Brief:
Begin at the top of the records and copy each line exactly. The line containing "Later steps of the flow that" is the last one to include.

:: Data extracts ::
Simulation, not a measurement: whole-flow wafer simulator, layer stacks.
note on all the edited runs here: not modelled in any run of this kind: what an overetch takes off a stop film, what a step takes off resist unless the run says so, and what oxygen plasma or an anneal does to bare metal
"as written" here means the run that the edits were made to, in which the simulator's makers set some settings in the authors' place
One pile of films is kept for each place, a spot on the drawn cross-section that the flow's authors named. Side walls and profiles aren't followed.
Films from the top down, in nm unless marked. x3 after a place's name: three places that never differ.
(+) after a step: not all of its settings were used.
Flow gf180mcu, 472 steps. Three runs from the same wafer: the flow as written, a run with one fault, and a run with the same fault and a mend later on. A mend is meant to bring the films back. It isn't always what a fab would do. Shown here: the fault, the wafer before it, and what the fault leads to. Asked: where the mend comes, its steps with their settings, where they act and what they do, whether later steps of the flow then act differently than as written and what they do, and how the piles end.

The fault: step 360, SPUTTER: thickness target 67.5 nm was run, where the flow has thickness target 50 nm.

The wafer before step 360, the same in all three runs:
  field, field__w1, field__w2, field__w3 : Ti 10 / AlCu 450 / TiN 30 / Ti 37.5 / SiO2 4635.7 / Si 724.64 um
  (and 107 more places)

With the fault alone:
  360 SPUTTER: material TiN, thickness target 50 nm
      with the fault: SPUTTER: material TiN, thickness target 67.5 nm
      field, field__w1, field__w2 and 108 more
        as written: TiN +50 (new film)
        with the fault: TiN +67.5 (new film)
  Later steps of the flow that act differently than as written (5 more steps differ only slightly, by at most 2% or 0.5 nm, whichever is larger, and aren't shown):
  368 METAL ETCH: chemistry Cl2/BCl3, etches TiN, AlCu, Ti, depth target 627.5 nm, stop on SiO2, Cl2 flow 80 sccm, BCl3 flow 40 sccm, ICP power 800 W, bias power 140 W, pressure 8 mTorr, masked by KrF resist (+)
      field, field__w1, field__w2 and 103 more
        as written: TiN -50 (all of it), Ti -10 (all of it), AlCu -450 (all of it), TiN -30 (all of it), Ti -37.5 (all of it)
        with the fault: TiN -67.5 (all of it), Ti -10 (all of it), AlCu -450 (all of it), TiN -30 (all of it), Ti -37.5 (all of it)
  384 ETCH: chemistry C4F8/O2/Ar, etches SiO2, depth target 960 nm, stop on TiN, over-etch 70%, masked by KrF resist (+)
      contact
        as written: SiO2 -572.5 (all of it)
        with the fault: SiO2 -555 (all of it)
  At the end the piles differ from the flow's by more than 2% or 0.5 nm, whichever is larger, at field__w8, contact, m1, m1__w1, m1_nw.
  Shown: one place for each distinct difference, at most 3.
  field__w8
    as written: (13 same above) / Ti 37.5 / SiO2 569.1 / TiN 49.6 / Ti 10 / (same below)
:::

Worked solution:
Simulation, not a measurement: whole-flow wafer simulator, layer stacks.
note on all the edited runs here: not modelled in any run of this kind: what an overetch takes off a stop film, what a step takes off resist unless the run says so, and what oxygen plasma or an anneal does to bare metal
"as written" here means the run that the edits were made to, in which the simulator's makers set some settings in the authors' place
One pile of films is kept for each place, a spot on the drawn cross-section that the flow's authors named. Side walls and profiles aren't followed.
Films from the top down, in nm unless marked. x3 after a place's name: three places that never differ.
(+) after a step: not all of its settings were used.
Flow gf180mcu, 472 steps. Three runs from the same wafer: the flow as written, a run with one fault, and a run with the same fault and a mend later on. A mend is meant to bring the films back. It isn't always what a fab would do. Shown here: the fault, the wafer before it, and what the fault leads to. Asked: where the mend comes, its steps with their settings, where they act and what they do, whether later steps of the flow then act differently than as written and what they do, and how the piles end.

The fault: step 360, SPUTTER: thickness target 67.5 nm was run, where the flow has thickness target 50 nm.

The wafer before step 360, the same in all three runs:
  field, field__w1, field__w2, field__w3 : Ti 10 / AlCu 450 / TiN 30 / Ti 37.5 / SiO2 4635.7 / Si 724.64 um
  (and 107 more places)

With the fault alone:
  360 SPUTTER: material TiN, thickness target 50 nm
      with the fault: SPUTTER: material TiN, thickness target 67.5 nm
      field, field__w1, field__w2 and 108 more
        as written: TiN +50 (new film)
        with the fault: TiN +67.5 (new film)
  Later steps of the flow that act differently than as written (5 more steps differ only slightly, by at most 2% or 0.5 nm, whichever is larger, and aren't shown):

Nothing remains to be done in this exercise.